→ **Raw data**:
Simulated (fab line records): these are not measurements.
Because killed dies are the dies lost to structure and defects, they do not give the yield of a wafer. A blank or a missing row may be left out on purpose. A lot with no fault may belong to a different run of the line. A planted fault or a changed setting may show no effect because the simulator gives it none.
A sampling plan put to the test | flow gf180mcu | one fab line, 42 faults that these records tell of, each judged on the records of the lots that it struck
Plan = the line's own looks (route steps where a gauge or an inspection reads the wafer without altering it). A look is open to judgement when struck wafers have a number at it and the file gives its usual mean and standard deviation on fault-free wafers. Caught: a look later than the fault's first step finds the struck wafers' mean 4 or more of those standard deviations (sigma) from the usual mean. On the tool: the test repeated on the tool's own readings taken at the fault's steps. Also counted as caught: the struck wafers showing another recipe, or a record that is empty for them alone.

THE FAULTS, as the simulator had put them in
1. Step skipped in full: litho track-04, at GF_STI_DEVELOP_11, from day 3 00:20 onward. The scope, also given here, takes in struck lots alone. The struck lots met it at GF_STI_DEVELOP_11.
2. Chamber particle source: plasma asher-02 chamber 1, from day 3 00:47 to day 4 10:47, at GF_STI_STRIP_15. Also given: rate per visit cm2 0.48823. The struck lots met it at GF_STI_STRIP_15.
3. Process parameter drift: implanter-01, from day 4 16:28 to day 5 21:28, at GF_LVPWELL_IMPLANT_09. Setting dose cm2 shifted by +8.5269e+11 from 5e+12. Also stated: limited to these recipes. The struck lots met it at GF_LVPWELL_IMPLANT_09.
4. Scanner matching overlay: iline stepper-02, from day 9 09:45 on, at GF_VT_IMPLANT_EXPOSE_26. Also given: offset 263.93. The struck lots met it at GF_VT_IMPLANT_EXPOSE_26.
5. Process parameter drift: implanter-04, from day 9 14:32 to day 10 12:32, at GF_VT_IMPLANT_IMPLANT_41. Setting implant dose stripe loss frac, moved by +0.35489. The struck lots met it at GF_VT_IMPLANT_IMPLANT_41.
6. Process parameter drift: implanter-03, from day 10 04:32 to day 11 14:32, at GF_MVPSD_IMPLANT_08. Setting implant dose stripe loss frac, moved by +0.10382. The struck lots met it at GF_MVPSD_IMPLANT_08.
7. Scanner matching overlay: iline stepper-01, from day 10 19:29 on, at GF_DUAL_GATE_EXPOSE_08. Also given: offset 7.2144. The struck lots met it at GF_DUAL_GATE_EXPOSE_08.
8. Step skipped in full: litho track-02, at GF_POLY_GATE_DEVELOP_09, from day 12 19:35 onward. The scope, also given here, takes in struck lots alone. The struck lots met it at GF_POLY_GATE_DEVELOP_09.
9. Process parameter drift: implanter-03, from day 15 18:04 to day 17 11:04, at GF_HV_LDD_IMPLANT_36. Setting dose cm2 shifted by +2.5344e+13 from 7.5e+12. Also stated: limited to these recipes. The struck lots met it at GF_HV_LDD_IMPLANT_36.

→ **Requirement**:
From the listing above, the lines starting with the one that has "6. Process parameter" and running through the one that has "8. Step skipped" should be copied exactly, ends included.

→ **Answer box**:
6. Process parameter drift: implanter-03, from day 10 04:32 to day 11 14:32, at GF_MVPSD_IMPLANT_08. Setting implant dose stripe loss frac, moved by +0.10382. The struck lots met it at GF_MVPSD_IMPLANT_08.
7. Scanner matching overlay: iline stepper-01, from day 10 19:29 on, at GF_DUAL_GATE_EXPOSE_08. Also given: offset 7.2144. The struck lots met it at GF_DUAL_GATE_EXPOSE_08.
8. Step skipped in full: litho track-02, at GF_POLY_GATE_DEVELOP_09, from day 12 19:35 onward. The scope, also given here, takes in struck lots alone. The struck lots met it at GF_POLY_GATE_DEVELOP_09.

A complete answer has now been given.